Required action: Among the entries below, please repeat exactly and only the lines from the line containing "sound: defect-inspect-02 at day 7" to the line containing "alike: thk-nm", both lines included.

———

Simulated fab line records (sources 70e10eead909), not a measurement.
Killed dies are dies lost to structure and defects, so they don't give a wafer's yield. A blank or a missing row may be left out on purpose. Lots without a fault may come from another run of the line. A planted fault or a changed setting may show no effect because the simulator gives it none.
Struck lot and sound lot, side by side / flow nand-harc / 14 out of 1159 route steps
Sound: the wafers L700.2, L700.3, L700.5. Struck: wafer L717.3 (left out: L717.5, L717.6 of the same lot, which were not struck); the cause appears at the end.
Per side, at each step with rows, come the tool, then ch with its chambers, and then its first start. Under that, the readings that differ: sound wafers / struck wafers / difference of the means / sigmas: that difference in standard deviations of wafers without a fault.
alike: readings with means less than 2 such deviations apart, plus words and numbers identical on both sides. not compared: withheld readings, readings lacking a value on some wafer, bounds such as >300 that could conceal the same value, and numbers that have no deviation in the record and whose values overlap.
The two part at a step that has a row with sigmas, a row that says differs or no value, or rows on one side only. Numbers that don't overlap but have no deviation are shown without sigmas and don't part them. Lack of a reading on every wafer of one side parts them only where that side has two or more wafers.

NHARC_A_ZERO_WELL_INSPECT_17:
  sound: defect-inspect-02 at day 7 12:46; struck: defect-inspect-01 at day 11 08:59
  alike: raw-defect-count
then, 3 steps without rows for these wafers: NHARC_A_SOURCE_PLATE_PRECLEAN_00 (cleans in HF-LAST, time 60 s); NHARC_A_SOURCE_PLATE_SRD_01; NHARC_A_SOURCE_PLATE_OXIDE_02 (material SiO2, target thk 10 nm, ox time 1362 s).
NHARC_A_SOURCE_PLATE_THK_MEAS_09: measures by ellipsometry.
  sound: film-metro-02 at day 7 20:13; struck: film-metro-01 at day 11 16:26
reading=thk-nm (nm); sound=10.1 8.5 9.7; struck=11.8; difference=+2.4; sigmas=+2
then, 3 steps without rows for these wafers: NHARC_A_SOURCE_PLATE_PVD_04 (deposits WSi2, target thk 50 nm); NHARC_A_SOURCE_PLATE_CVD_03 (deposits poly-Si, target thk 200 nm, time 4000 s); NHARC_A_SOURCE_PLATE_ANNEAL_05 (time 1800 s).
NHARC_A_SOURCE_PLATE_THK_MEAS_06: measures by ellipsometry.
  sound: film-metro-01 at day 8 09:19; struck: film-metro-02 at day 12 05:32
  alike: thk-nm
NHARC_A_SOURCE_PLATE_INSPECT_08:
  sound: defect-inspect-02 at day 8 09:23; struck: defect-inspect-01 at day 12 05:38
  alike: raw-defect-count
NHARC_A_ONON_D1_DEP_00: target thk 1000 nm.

———

Task result:
  sound: defect-inspect-02 at day 7 12:46; struck: defect-inspect-01 at day 11 08:59
  alike: raw-defect-count
then, 3 steps without rows for these wafers: NHARC_A_SOURCE_PLATE_PRECLEAN_00 (cleans in HF-LAST, time 60 s); NHARC_A_SOURCE_PLATE_SRD_01; NHARC_A_SOURCE_PLATE_OXIDE_02 (material SiO2, target thk 10 nm, ox time 1362 s).
NHARC_A_SOURCE_PLATE_THK_MEAS_09: measures by ellipsometry.
  sound: film-metro-02 at day 7 20:13; struck: film-metro-01 at day 11 16:26
reading=thk-nm (nm); sound=10.1 8.5 9.7; struck=11.8; difference=+2.4; sigmas=+2
then, 3 steps without rows for these wafers: NHARC_A_SOURCE_PLATE_PVD_04 (deposits WSi2, target thk 50 nm); NHARC_A_SOURCE_PLATE_CVD_03 (deposits poly-Si, target thk 200 nm, time 4000 s); NHARC_A_SOURCE_PLATE_ANNEAL_05 (time 1800 s).
NHARC_A_SOURCE_PLATE_THK_MEAS_06: measures by ellipsometry.
  sound: film-metro-01 at day 8 09:19; struck: film-metro-02 at day 12 05:32
  alike: thk-nm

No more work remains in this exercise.